──────── Data shown ────────

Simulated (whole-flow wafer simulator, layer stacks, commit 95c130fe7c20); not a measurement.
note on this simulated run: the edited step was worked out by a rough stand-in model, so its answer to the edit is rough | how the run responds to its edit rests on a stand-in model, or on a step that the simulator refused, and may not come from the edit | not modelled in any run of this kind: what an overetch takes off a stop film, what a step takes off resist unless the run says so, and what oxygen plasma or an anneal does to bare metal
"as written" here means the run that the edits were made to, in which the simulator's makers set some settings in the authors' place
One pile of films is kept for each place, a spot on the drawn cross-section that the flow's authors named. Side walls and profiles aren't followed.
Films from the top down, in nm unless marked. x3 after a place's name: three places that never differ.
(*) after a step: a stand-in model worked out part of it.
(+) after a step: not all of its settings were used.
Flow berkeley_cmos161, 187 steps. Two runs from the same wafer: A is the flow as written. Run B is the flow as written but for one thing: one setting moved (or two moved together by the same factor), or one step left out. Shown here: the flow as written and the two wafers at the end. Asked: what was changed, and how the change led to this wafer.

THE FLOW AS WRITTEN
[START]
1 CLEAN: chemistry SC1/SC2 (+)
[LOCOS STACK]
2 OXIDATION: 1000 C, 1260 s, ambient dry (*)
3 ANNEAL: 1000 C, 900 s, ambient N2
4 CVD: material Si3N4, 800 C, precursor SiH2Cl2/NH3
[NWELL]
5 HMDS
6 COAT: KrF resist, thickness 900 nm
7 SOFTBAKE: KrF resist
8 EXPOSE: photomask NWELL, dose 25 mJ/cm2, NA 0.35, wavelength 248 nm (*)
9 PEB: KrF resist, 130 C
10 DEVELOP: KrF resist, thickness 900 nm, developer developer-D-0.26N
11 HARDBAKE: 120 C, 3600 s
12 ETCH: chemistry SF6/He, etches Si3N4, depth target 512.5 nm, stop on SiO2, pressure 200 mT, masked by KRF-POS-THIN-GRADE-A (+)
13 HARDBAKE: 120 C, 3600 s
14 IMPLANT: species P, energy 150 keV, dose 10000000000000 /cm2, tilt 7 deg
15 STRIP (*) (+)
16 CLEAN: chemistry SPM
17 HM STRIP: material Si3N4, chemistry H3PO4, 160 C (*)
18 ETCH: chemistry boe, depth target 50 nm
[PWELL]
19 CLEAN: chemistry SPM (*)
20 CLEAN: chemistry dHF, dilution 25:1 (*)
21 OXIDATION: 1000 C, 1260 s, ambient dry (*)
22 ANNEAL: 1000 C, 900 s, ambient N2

────────

_Exercise:_
Take the lines above from the one containing "[LOCOS STACK]" down to the one containing "9 PEB: KrF resist, 130 C", and transcribe them exactly, both ends included.

_Reply:_
[LOCOS STACK]
2 OXIDATION: 1000 C, 1260 s, ambient dry (*)
3 ANNEAL: 1000 C, 900 s, ambient N2
4 CVD: material Si3N4, 800 C, precursor SiH2Cl2/NH3
[NWELL]
5 HMDS
6 COAT: KrF resist, thickness 900 nm
7 SOFTBAKE: KrF resist
8 EXPOSE: photomask NWELL, dose 25 mJ/cm2, NA 0.35, wavelength 248 nm (*)
9 PEB: KrF resist, 130 C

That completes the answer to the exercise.